Lines from the top of the entries down to the line with "route steps=1938 shown" must be set down exactly as they stand, with both ends retained.

━━━━━━━━
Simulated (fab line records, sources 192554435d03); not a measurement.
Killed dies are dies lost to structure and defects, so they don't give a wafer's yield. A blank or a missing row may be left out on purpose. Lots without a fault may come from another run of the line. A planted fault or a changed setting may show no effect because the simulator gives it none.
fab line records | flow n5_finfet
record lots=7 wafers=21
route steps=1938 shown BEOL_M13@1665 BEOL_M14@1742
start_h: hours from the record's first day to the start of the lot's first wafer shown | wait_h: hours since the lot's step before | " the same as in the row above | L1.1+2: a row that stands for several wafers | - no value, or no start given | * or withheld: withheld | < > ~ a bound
━━━━━━━━

### YOUR RESPONSE
Simulated (fab line records, sources 192554435d03); not a measurement.
Killed dies are dies lost to structure and defects, so they don't give a wafer's yield. A blank or a missing row may be left out on purpose. Lots without a fault may come from another run of the line. A planted fault or a changed setting may show no effect because the simulator gives it none.
fab line records | flow n5_finfet
record lots=7 wafers=21
route steps=1938 shown BEOL_M13@1665 BEOL_M14@1742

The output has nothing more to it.